▶ Action item: Give again, word for word, every line in the entries below from the line with "A single fault, viewed" up to and including the line with "lot=L236; first seen", and no other line.

──────

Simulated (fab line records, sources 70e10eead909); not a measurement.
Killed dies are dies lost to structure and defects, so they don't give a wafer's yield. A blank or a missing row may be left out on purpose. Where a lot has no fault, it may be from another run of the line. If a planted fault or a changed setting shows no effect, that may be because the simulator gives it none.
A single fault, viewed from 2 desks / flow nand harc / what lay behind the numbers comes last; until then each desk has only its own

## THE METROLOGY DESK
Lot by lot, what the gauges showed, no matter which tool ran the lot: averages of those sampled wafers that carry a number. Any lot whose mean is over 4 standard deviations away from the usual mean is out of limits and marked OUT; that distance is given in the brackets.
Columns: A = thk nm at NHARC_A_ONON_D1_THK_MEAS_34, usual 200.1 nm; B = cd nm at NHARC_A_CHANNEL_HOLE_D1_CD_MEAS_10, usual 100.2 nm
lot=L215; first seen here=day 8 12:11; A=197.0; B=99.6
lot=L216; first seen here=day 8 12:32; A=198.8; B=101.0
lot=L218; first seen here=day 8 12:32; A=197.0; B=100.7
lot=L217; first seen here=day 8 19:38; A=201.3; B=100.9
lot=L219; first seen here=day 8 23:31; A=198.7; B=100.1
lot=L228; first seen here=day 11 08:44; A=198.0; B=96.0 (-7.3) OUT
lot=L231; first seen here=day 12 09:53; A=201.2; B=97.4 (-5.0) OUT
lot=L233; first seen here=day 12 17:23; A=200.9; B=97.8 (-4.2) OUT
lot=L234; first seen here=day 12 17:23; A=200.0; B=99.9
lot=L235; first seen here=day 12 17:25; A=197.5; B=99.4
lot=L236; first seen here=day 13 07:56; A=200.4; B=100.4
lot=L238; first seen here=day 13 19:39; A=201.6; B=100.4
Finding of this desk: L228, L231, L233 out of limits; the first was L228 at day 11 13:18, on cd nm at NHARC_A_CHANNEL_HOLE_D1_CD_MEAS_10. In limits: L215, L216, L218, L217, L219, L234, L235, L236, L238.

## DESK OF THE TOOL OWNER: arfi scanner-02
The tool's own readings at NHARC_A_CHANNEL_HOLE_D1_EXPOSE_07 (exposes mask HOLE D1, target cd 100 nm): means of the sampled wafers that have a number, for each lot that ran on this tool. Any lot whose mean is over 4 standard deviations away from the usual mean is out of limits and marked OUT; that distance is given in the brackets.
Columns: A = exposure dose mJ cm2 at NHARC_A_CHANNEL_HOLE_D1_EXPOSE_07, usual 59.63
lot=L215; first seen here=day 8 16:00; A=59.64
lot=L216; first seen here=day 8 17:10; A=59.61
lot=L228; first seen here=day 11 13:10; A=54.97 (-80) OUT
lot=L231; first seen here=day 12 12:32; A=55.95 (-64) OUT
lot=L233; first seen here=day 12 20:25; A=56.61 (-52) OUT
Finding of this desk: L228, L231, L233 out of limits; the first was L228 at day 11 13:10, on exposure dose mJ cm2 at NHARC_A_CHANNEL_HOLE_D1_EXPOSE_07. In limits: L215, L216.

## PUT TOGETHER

──────

▶ Written solution:
A single fault, viewed from 2 desks / flow nand harc / what lay behind the numbers comes last; until then each desk has only its own

## THE METROLOGY DESK
Lot by lot, what the gauges showed, no matter which tool ran the lot: averages of those sampled wafers that carry a number. Any lot whose mean is over 4 standard deviations away from the usual mean is out of limits and marked OUT; that distance is given in the brackets.
Columns: A = thk nm at NHARC_A_ONON_D1_THK_MEAS_34, usual 200.1 nm; B = cd nm at NHARC_A_CHANNEL_HOLE_D1_CD_MEAS_10, usual 100.2 nm
lot=L215; first seen here=day 8 12:11; A=197.0; B=99.6
lot=L216; first seen here=day 8 12:32; A=198.8; B=101.0
lot=L218; first seen here=day 8 12:32; A=197.0; B=100.7
lot=L217; first seen here=day 8 19:38; A=201.3; B=100.9
lot=L219; first seen here=day 8 23:31; A=198.7; B=100.1
lot=L228; first seen here=day 11 08:44; A=198.0; B=96.0 (-7.3) OUT
lot=L231; first seen here=day 12 09:53; A=201.2; B=97.4 (-5.0) OUT
lot=L233; first seen here=day 12 17:23; A=200.9; B=97.8 (-4.2) OUT
lot=L234; first seen here=day 12 17:23; A=200.0; B=99.9
lot=L235; first seen here=day 12 17:25; A=197.5; B=99.4
lot=L236; first seen here=day 13 07:56; A=200.4; B=100.4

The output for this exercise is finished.